__Requirement__. After repeating the line containing "note on this", stop; until then, repeat each line of the listing below exactly, starting with the first.

---------------

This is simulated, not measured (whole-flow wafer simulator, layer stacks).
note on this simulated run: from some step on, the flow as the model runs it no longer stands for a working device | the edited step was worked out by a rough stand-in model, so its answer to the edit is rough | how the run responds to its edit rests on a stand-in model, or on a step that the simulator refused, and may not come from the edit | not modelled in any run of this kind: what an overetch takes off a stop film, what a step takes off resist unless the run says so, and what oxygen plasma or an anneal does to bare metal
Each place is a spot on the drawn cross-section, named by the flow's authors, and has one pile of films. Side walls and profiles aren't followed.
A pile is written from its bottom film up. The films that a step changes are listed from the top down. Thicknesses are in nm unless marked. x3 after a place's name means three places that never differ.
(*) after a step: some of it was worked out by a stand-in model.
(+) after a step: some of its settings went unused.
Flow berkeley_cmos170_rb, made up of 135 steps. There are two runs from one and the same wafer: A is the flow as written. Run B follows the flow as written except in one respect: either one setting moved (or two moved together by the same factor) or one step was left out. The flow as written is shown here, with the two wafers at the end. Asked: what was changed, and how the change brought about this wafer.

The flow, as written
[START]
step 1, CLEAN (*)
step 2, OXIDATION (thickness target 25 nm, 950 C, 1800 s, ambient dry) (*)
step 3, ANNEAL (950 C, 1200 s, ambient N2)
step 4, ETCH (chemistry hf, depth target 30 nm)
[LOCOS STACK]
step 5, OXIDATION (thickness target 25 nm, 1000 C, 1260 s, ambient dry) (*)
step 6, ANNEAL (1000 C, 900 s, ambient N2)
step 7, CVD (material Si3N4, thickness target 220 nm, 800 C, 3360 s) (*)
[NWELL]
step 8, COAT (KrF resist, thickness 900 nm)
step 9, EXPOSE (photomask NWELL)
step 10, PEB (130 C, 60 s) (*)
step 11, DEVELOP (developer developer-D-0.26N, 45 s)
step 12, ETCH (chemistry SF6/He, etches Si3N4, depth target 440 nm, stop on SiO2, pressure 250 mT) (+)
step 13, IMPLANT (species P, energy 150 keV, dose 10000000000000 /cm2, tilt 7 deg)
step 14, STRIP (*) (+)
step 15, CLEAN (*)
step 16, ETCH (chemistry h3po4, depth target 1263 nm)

---------------

__Task solution__.
This is simulated, not measured (whole-flow wafer simulator, layer stacks).
note on this simulated run: from some step on, the flow as the model runs it no longer stands for a working device | the edited step was worked out by a rough stand-in model, so its answer to the edit is rough | how the run responds to its edit rests on a stand-in model, or on a step that the simulator refused, and may not come from the edit | not modelled in any run of this kind: what an overetch takes off a stop film, what a step takes off resist unless the run says so, and what oxygen plasma or an anneal does to bare metal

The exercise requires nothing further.